• Work request
Type each record below again, with the same words.

• Extracted entries
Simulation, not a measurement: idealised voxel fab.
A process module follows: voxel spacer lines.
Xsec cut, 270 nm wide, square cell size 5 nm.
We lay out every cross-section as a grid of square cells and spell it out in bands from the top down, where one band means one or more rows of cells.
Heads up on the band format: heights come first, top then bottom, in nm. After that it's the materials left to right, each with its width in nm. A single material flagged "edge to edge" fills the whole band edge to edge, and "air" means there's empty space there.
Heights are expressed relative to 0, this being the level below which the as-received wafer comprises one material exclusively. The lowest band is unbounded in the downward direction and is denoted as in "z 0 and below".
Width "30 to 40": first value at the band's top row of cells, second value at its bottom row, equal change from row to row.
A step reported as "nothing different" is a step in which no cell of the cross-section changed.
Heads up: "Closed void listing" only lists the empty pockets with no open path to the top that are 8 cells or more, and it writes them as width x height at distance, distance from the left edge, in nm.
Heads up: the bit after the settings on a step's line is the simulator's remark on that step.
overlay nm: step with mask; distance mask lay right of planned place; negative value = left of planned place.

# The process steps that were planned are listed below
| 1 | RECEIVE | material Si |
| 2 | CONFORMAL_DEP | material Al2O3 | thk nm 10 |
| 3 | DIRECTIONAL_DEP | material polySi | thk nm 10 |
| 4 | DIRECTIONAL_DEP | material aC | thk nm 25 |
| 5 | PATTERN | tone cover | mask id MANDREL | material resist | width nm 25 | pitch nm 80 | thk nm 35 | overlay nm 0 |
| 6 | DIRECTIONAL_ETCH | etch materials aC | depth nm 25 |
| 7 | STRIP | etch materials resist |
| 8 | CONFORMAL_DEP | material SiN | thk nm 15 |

• Exercise solution
Simulation, not a measurement: idealised voxel fab.
A process module follows: voxel spacer lines.
Xsec cut, 270 nm wide, square cell size 5 nm.
We lay out every cross-section as a grid of square cells and spell it out in bands from the top down, where one band means one or more rows of cells.
Heads up on the band format: heights come first, top then bottom, in nm. After that it's the materials left to right, each with its width in nm. A single material flagged "edge to edge" fills the whole band edge to edge, and "air" means there's empty space there.
Heights are expressed relative to 0, this being the level below which the as-received wafer comprises one material exclusively. The lowest band is unbounded in the downward direction and is denoted as in "z 0 and below".
Width "30 to 40": first value at the band's top row of cells, second value at its bottom row, equal change from row to row.
A step reported as "nothing different" is a step in which no cell of the cross-section changed.
Heads up: "Closed void listing" only lists the empty pockets with no open path to the top that are 8 cells or more, and it writes them as width x height at distance, distance from the left edge, in nm.
Heads up: the bit after the settings on a step's line is the simulator's remark on that step.
overlay nm: step with mask; distance mask lay right of planned place; negative value = left of planned place.

# The process steps that were planned are listed below
| 1 | RECEIVE | material Si |
| 2 | CONFORMAL_DEP | material Al2O3 | thk nm 10 |
| 3 | DIRECTIONAL_DEP | material polySi | thk nm 10 |
| 4 | DIRECTIONAL_DEP | material aC | thk nm 25 |
| 5 | PATTERN | tone cover | mask id MANDREL | material resist | width nm 25 | pitch nm 80 | thk nm 35 | overlay nm 0 |
| 6 | DIRECTIONAL_ETCH | etch materials aC | depth nm 25 |
| 7 | STRIP | etch materials resist |
| 8 | CONFORMAL_DEP | material SiN | thk nm 15 |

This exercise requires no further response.